Extracted information:
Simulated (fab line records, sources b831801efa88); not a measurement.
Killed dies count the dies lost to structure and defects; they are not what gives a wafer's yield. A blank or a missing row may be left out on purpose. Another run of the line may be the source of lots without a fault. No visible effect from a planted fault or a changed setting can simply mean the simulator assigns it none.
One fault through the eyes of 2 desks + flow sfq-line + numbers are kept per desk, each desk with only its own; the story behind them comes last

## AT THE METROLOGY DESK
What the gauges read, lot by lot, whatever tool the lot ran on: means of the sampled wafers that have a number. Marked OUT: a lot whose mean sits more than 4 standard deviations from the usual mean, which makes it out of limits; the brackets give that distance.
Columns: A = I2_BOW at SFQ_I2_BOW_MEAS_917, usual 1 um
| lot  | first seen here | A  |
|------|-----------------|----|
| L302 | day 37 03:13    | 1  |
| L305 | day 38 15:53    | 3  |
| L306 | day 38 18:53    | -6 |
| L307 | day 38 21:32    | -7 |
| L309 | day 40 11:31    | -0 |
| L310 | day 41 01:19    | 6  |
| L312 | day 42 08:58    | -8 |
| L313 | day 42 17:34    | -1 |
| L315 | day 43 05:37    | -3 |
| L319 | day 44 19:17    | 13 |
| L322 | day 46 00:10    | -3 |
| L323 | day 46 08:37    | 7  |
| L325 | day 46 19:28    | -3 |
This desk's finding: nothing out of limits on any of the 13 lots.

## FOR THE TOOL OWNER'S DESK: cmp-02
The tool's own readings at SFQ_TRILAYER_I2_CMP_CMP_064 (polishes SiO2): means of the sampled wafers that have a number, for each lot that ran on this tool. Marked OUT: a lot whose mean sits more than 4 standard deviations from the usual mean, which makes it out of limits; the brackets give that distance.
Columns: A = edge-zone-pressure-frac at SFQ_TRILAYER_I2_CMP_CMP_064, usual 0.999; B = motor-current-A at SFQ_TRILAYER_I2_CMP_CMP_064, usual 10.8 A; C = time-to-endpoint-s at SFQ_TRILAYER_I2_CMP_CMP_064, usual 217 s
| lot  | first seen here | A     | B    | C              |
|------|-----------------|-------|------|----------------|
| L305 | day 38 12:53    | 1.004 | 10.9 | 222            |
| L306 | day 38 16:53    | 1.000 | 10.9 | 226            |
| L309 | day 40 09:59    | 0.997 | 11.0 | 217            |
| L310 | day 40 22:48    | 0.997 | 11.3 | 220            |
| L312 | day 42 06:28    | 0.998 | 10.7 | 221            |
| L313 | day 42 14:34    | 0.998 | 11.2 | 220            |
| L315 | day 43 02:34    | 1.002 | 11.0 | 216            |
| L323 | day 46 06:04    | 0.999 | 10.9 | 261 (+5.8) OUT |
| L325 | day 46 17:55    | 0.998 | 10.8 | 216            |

Requirement: "Killed dies count" marks the last line to print; print everything from the first line of the data through that line, unchanged, and nothing more.

Exercise answer:
Simulated (fab line records, sources b831801efa88); not a measurement.
Killed dies count the dies lost to structure and defects; they are not what gives a wafer's yield. A blank or a missing row may be left out on purpose. Another run of the line may be the source of lots without a fault. No visible effect from a planted fault or a changed setting can simply mean the simulator assigns it none.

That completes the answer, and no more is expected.